#### WORK REQUEST:
From the records below, transcribe only the lines running from the one with "Because killed dies" through the one with "A sampling plan". Keep both of those end lines.

#### DATA FOR REVIEW:
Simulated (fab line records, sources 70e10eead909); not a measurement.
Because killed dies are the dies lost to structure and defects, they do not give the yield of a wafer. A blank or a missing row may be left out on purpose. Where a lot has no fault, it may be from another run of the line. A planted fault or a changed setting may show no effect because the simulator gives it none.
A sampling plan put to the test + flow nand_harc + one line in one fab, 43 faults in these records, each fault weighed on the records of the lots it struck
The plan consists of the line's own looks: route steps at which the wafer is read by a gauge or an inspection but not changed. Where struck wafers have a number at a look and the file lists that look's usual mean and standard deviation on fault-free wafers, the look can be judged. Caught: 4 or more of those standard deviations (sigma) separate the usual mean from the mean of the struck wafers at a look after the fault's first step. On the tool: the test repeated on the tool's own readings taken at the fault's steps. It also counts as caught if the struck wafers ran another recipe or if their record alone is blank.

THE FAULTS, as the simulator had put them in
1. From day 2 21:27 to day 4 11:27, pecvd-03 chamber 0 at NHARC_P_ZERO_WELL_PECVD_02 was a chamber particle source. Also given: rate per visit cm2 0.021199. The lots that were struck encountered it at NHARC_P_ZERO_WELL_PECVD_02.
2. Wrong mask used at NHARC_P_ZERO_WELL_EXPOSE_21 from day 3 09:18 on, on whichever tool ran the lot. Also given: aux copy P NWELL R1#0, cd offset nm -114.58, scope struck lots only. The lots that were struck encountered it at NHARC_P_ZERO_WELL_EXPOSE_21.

#### SOLUTION:
Because killed dies are the dies lost to structure and defects, they do not give the yield of a wafer. A blank or a missing row may be left out on purpose. Where a lot has no fault, it may be from another run of the line. A planted fault or a changed setting may show no effect because the simulator gives it none.
A sampling plan put to the test + flow nand_harc + one line in one fab, 43 faults in these records, each fault weighed on the records of the lots it struck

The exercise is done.